> [Action item]:
Provide again, from the entries below, every line from the one containing "Chamber matching +" through the one containing "0 of 7 placed", exactly as written, and no other line.

> [Material provided]:
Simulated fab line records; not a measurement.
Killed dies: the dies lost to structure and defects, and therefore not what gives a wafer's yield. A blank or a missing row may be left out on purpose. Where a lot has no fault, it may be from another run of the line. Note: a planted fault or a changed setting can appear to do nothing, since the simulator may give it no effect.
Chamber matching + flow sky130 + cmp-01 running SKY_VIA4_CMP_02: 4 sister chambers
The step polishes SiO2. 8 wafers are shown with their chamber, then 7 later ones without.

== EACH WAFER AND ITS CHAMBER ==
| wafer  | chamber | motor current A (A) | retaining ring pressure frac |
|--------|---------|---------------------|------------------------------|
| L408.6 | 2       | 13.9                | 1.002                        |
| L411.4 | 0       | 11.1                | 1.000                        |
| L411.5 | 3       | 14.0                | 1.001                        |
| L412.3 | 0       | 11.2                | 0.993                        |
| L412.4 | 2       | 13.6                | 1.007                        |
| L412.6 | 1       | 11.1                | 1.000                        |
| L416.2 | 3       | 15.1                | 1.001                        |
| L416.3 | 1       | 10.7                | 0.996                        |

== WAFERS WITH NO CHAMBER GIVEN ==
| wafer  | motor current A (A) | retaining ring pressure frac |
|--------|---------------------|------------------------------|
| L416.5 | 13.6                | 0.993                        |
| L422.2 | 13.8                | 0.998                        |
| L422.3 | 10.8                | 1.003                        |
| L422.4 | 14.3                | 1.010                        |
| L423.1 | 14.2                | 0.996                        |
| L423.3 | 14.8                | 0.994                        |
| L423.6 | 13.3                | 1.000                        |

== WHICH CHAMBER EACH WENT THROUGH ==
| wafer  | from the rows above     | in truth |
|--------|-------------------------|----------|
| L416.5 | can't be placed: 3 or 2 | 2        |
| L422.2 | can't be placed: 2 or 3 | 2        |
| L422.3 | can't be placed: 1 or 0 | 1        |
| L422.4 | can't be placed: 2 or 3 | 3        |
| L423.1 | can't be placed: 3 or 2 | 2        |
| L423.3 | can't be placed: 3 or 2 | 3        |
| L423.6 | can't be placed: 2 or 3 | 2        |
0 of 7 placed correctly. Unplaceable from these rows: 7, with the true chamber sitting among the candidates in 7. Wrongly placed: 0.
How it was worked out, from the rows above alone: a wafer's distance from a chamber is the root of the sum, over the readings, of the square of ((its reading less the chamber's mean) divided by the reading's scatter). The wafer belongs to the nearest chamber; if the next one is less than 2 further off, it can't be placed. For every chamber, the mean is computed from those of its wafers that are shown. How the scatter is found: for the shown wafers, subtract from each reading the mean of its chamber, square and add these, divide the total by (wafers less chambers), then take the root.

> [Exercise solution]:
Chamber matching + flow sky130 + cmp-01 running SKY_VIA4_CMP_02: 4 sister chambers
The step polishes SiO2. 8 wafers are shown with their chamber, then 7 later ones without.

== EACH WAFER AND ITS CHAMBER ==
| wafer  | chamber | motor current A (A) | retaining ring pressure frac |
|--------|---------|---------------------|------------------------------|
| L408.6 | 2       | 13.9                | 1.002                        |
| L411.4 | 0       | 11.1                | 1.000                        |
| L411.5 | 3       | 14.0                | 1.001                        |
| L412.3 | 0       | 11.2                | 0.993                        |
| L412.4 | 2       | 13.6                | 1.007                        |
| L412.6 | 1       | 11.1                | 1.000                        |
| L416.2 | 3       | 15.1                | 1.001                        |
| L416.3 | 1       | 10.7                | 0.996                        |

== WAFERS WITH NO CHAMBER GIVEN ==
| wafer  | motor current A (A) | retaining ring pressure frac |
|--------|---------------------|------------------------------|
| L416.5 | 13.6                | 0.993                        |
| L422.2 | 13.8                | 0.998                        |
| L422.3 | 10.8                | 1.003                        |
| L422.4 | 14.3                | 1.010                        |
| L423.1 | 14.2                | 0.996                        |
| L423.3 | 14.8                | 0.994                        |
| L423.6 | 13.3                | 1.000                        |

== WHICH CHAMBER EACH WENT THROUGH ==
| wafer  | from the rows above     | in truth |
|--------|-------------------------|----------|
| L416.5 | can't be placed: 3 or 2 | 2        |
| L422.2 | can't be placed: 2 or 3 | 2        |
| L422.3 | can't be placed: 1 or 0 | 1        |
| L422.4 | can't be placed: 2 or 3 | 3        |
| L423.1 | can't be placed: 3 or 2 | 2        |
| L423.3 | can't be placed: 3 or 2 | 3        |
| L423.6 | can't be placed: 2 or 3 | 2        |
0 of 7 placed correctly. Unplaceable from these rows: 7, with the true chamber sitting among the candidates in 7. Wrongly placed: 0.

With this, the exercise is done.